● REQUIREMENT:
Each line of the material, from the first through the one containing "[recipe] resist = CAR-EUV", is to be written out exactly.

+++

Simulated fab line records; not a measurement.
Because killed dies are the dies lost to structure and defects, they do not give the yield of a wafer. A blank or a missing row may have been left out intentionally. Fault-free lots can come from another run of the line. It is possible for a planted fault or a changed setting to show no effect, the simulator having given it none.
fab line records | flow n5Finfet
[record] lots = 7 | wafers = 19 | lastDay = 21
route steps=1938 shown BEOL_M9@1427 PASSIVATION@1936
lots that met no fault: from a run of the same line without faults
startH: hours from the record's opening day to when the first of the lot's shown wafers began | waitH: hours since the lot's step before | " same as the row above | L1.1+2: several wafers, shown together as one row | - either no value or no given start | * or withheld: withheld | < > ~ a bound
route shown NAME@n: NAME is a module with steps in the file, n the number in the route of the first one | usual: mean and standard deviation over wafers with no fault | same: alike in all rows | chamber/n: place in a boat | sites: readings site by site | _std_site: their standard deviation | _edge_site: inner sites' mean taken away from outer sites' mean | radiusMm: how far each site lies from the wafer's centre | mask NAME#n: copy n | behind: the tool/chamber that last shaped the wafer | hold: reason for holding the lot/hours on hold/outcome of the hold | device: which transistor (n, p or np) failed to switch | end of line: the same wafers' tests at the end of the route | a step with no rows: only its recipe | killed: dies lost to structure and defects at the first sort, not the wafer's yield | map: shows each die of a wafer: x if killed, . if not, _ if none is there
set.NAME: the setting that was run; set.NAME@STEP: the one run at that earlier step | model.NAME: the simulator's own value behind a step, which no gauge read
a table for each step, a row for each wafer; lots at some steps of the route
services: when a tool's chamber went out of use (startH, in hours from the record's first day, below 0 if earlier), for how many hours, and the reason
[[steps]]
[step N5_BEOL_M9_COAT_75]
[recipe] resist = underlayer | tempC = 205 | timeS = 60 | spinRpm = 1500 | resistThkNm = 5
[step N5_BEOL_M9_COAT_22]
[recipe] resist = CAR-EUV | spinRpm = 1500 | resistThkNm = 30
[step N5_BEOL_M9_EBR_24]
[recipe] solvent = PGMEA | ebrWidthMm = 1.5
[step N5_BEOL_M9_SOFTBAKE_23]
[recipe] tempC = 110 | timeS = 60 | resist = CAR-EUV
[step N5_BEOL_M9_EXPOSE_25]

+++

● EXERCISE RESPONSE:
Simulated fab line records; not a measurement.
Because killed dies are the dies lost to structure and defects, they do not give the yield of a wafer. A blank or a missing row may have been left out intentionally. Fault-free lots can come from another run of the line. It is possible for a planted fault or a changed setting to show no effect, the simulator having given it none.
fab line records | flow n5Finfet
[record] lots = 7 | wafers = 19 | lastDay = 21
route steps=1938 shown BEOL_M9@1427 PASSIVATION@1936
lots that met no fault: from a run of the same line without faults
startH: hours from the record's opening day to when the first of the lot's shown wafers began | waitH: hours since the lot's step before | " same as the row above | L1.1+2: several wafers, shown together as one row | - either no value or no given start | * or withheld: withheld | < > ~ a bound
route shown NAME@n: NAME is a module with steps in the file, n the number in the route of the first one | usual: mean and standard deviation over wafers with no fault | same: alike in all rows | chamber/n: place in a boat | sites: readings site by site | _std_site: their standard deviation | _edge_site: inner sites' mean taken away from outer sites' mean | radiusMm: how far each site lies from the wafer's centre | mask NAME#n: copy n | behind: the tool/chamber that last shaped the wafer | hold: reason for holding the lot/hours on hold/outcome of the hold | device: which transistor (n, p or np) failed to switch | end of line: the same wafers' tests at the end of the route | a step with no rows: only its recipe | killed: dies lost to structure and defects at the first sort, not the wafer's yield | map: shows each die of a wafer: x if killed, . if not, _ if none is there
set.NAME: the setting that was run; set.NAME@STEP: the one run at that earlier step | model.NAME: the simulator's own value behind a step, which no gauge read
a table for each step, a row for each wafer; lots at some steps of the route
services: when a tool's chamber went out of use (startH, in hours from the record's first day, below 0 if earlier), for how many hours, and the reason
[[steps]]
[step N5_BEOL_M9_COAT_75]
[recipe] resist = underlayer | tempC = 205 | timeS = 60 | spinRpm = 1500 | resistThkNm = 5
[step N5_BEOL_M9_COAT_22]
[recipe] resist = CAR-EUV | spinRpm = 1500 | resistThkNm = 30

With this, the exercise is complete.